▶ [Study material]
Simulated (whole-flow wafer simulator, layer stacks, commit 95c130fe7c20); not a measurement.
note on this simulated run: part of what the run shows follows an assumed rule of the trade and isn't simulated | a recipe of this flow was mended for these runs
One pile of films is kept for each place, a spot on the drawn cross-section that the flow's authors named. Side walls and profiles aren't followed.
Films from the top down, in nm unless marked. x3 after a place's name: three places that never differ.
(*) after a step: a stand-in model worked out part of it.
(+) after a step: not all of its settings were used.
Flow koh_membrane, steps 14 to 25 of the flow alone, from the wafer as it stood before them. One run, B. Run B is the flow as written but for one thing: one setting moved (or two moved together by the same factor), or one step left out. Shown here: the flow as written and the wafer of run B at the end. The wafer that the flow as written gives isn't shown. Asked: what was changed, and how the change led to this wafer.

▶ [Work instruction] Each record is to be retyped exactly as written.

▶ [Written response]
Simulated (whole-flow wafer simulator, layer stacks, commit 95c130fe7c20); not a measurement.
note on this simulated run: part of what the run shows follows an assumed rule of the trade and isn't simulated | a recipe of this flow was mended for these runs
One pile of films is kept for each place, a spot on the drawn cross-section that the flow's authors named. Side walls and profiles aren't followed.
Films from the top down, in nm unless marked. x3 after a place's name: three places that never differ.
(*) after a step: a stand-in model worked out part of it.
(+) after a step: not all of its settings were used.
Flow koh_membrane, steps 14 to 25 of the flow alone, from the wafer as it stood before them. One run, B. Run B is the flow as written but for one thing: one setting moved (or two moved together by the same factor), or one step left out. Shown here: the flow as written and the wafer of run B at the end. The wafer that the flow as written gives isn't shown. Asked: what was changed, and how the change led to this wafer.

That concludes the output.